→ BRIEF:
Type out each entry exactly.

INFORMATION SUPPLIED Block Start

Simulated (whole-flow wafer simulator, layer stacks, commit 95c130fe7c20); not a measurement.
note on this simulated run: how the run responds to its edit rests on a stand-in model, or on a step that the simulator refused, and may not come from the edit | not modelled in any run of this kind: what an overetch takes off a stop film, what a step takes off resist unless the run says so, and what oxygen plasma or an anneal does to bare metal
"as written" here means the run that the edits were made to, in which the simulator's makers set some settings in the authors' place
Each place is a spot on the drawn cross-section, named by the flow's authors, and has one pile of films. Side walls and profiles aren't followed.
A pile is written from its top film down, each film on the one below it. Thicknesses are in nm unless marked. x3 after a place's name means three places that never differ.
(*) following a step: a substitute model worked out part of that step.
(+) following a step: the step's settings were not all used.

INFORMATION SUPPLIED Block End

→ RESULT:
Simulated (whole-flow wafer simulator, layer stacks, commit 95c130fe7c20); not a measurement.
note on this simulated run: how the run responds to its edit rests on a stand-in model, or on a step that the simulator refused, and may not come from the edit | not modelled in any run of this kind: what an overetch takes off a stop film, what a step takes off resist unless the run says so, and what oxygen plasma or an anneal does to bare metal
"as written" here means the run that the edits were made to, in which the simulator's makers set some settings in the authors' place
Each place is a spot on the drawn cross-section, named by the flow's authors, and has one pile of films. Side walls and profiles aren't followed.
A pile is written from its top film down, each film on the one below it. Thicknesses are in nm unless marked. x3 after a place's name means three places that never differ.
(*) following a step: a substitute model worked out part of that step.
(+) following a step: the step's settings were not all used.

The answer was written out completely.